Activity: Repeat each line of the material word for word.

Given records:

--- START ---

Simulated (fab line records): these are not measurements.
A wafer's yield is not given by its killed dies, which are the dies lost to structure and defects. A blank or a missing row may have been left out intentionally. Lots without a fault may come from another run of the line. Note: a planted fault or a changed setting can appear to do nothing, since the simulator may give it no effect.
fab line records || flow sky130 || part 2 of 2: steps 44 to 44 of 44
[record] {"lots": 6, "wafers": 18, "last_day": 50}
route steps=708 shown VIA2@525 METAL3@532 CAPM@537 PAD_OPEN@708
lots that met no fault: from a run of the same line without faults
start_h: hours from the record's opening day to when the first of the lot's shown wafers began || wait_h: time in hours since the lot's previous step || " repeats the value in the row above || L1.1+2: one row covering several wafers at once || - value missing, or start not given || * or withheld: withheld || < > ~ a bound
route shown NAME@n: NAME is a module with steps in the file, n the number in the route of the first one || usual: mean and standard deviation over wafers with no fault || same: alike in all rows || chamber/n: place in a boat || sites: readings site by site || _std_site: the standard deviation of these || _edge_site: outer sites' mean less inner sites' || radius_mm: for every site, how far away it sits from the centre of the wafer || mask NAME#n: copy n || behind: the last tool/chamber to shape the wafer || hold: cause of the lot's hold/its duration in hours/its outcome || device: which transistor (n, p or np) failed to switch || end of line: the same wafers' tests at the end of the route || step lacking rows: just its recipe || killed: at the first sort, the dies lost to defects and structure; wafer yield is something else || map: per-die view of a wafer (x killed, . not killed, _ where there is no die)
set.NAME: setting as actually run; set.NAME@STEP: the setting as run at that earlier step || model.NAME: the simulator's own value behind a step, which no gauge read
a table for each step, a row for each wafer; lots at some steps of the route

--- END ---

Your response:
Simulated (fab line records): these are not measurements.
A wafer's yield is not given by its killed dies, which are the dies lost to structure and defects. A blank or a missing row may have been left out intentionally. Lots without a fault may come from another run of the line. Note: a planted fault or a changed setting can appear to do nothing, since the simulator may give it no effect.
fab line records || flow sky130 || part 2 of 2: steps 44 to 44 of 44
[record] {"lots": 6, "wafers": 18, "last_day": 50}
route steps=708 shown VIA2@525 METAL3@532 CAPM@537 PAD_OPEN@708
lots that met no fault: from a run of the same line without faults
start_h: hours from the record's opening day to when the first of the lot's shown wafers began || wait_h: time in hours since the lot's previous step || " repeats the value in the row above || L1.1+2: one row covering several wafers at once || - value missing, or start not given || * or withheld: withheld || < > ~ a bound
route shown NAME@n: NAME is a module with steps in the file, n the number in the route of the first one || usual: mean and standard deviation over wafers with no fault || same: alike in all rows || chamber/n: place in a boat || sites: readings site by site || _std_site: the standard deviation of these || _edge_site: outer sites' mean less inner sites' || radius_mm: for every site, how far away it sits from the centre of the wafer || mask NAME#n: copy n || behind: the last tool/chamber to shape the wafer || hold: cause of the lot's hold/its duration in hours/its outcome || device: which transistor (n, p or np) failed to switch || end of line: the same wafers' tests at the end of the route || step lacking rows: just its recipe || killed: at the first sort, the dies lost to defects and structure; wafer yield is something else || map: per-die view of a wafer (x killed, . not killed, _ where there is no die)
set.NAME: setting as actually run; set.NAME@STEP: the setting as run at that earlier step || model.NAME: the simulator's own value behind a step, which no gauge read
a table for each step, a row for each wafer; lots at some steps of the route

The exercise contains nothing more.